▸ WORK TASK:
Nothing but the lines from the start of the records below through the line that has "oooooooooooooo..oooooooooooooooo" should appear, each exactly as given.

*** Opening of EXERCISE DATA ***

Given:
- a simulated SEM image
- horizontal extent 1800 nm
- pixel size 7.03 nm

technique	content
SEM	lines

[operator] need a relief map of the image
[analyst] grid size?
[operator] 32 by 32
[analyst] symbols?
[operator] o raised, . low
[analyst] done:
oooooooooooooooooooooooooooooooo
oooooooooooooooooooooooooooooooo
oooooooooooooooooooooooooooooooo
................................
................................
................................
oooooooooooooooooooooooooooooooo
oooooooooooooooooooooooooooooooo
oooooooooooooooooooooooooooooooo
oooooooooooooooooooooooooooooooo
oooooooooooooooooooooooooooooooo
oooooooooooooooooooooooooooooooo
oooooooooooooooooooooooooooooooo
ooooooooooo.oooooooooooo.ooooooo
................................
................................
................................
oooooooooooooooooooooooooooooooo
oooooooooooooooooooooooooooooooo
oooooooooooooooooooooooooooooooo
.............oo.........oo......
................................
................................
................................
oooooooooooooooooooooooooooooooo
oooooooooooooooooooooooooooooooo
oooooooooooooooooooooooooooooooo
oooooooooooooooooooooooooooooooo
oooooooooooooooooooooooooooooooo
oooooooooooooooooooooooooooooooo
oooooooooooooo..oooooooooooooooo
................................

*** Close of EXERCISE DATA ***

▸ EXERCISE RESULT:
Given:
- a simulated SEM image
- horizontal extent 1800 nm
- pixel size 7.03 nm

technique	content
SEM	lines

[operator] need a relief map of the image
[analyst] grid size?
[operator] 32 by 32
[analyst] symbols?
[operator] o raised, . low
[analyst] done:
oooooooooooooooooooooooooooooooo
oooooooooooooooooooooooooooooooo
oooooooooooooooooooooooooooooooo
................................
................................
................................
oooooooooooooooooooooooooooooooo
oooooooooooooooooooooooooooooooo
oooooooooooooooooooooooooooooooo
oooooooooooooooooooooooooooooooo
oooooooooooooooooooooooooooooooo
oooooooooooooooooooooooooooooooo
oooooooooooooooooooooooooooooooo
ooooooooooo.oooooooooooo.ooooooo
................................
................................
................................
oooooooooooooooooooooooooooooooo
oooooooooooooooooooooooooooooooo
oooooooooooooooooooooooooooooooo
.............oo.........oo......
................................
................................
................................
oooooooooooooooooooooooooooooooo
oooooooooooooooooooooooooooooooo
oooooooooooooooooooooooooooooooo
oooooooooooooooooooooooooooooooo
oooooooooooooooooooooooooooooooo
oooooooooooooooooooooooooooooooo
oooooooooooooo..oooooooooooooooo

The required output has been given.